▶ _REQUIREMENT_: Go through the lines below and retype each one exactly.

▶ _INFORMATION SUPPLIED_:
====

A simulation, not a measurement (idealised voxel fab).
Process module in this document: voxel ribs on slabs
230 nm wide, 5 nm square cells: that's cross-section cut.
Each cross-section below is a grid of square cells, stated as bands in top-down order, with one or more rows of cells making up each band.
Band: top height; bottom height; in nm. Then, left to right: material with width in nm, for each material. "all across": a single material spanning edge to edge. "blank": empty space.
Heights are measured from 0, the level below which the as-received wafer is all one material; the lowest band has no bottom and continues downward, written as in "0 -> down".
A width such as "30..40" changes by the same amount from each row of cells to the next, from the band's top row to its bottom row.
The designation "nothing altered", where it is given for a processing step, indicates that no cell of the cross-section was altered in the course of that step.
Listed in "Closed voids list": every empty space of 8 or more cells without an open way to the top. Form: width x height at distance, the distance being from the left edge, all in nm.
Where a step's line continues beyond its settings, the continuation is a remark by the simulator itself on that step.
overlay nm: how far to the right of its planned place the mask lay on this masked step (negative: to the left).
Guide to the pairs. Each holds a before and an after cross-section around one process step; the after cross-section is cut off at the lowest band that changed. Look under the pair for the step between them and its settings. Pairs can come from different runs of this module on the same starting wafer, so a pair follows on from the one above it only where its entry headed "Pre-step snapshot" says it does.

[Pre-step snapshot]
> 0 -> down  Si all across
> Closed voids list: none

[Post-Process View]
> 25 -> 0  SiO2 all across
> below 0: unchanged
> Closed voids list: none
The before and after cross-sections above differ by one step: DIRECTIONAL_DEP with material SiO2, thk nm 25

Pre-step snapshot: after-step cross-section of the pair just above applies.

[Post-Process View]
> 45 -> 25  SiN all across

====

▶ _ANSWER AREA_:
A simulation, not a measurement (idealised voxel fab).
Process module in this document: voxel ribs on slabs
230 nm wide, 5 nm square cells: that's cross-section cut.
Each cross-section below is a grid of square cells, stated as bands in top-down order, with one or more rows of cells making up each band.
Band: top height; bottom height; in nm. Then, left to right: material with width in nm, for each material. "all across": a single material spanning edge to edge. "blank": empty space.
Heights are measured from 0, the level below which the as-received wafer is all one material; the lowest band has no bottom and continues downward, written as in "0 -> down".
A width such as "30..40" changes by the same amount from each row of cells to the next, from the band's top row to its bottom row.
The designation "nothing altered", where it is given for a processing step, indicates that no cell of the cross-section was altered in the course of that step.
Listed in "Closed voids list": every empty space of 8 or more cells without an open way to the top. Form: width x height at distance, the distance being from the left edge, all in nm.
Where a step's line continues beyond its settings, the continuation is a remark by the simulator itself on that step.
overlay nm: how far to the right of its planned place the mask lay on this masked step (negative: to the left).
Guide to the pairs. Each holds a before and an after cross-section around one process step; the after cross-section is cut off at the lowest band that changed. Look under the pair for the step between them and its settings. Pairs can come from different runs of this module on the same starting wafer, so a pair follows on from the one above it only where its entry headed "Pre-step snapshot" says it does.

[Pre-step snapshot]
> 0 -> down  Si all across
> Closed voids list: none

[Post-Process View]
> 25 -> 0  SiO2 all across
> below 0: unchanged
> Closed voids list: none
The before and after cross-sections above differ by one step: DIRECTIONAL_DEP with material SiO2, thk nm 25

Pre-step snapshot: after-step cross-section of the pair just above applies.

[Post-Process View]
> 45 -> 25  SiN all across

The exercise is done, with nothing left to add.